_SUPPLIED RECORDS_:
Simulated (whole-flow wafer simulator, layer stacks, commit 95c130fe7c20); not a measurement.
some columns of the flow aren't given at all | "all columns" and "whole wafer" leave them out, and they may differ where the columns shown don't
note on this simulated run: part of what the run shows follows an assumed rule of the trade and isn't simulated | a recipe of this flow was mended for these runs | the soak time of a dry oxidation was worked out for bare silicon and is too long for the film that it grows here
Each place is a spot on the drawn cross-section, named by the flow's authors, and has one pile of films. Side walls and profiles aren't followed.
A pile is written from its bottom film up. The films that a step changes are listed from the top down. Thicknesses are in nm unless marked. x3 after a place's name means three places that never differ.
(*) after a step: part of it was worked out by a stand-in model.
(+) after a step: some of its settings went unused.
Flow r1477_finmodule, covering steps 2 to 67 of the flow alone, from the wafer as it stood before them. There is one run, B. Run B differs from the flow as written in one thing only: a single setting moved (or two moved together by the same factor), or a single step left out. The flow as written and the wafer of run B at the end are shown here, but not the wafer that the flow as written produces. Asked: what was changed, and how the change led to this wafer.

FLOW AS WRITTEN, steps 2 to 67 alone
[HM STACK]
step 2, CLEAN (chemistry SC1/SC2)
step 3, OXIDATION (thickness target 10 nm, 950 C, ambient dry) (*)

_ASSIGNMENT_:
Taking the lines above, repeat exactly those from the line that contains "(+) after a" through the line that contains "step 2, CLEAN (chemistry SC1/SC2)", and both of those lines as well. Include nothing else.

_EXERCISE SOLUTION_:
(+) after a step: some of its settings went unused.
Flow r1477_finmodule, covering steps 2 to 67 of the flow alone, from the wafer as it stood before them. There is one run, B. Run B differs from the flow as written in one thing only: a single setting moved (or two moved together by the same factor), or a single step left out. The flow as written and the wafer of run B at the end are shown here, but not the wafer that the flow as written produces. Asked: what was changed, and how the change led to this wafer.

FLOW AS WRITTEN, steps 2 to 67 alone
[HM STACK]
step 2, CLEAN (chemistry SC1/SC2)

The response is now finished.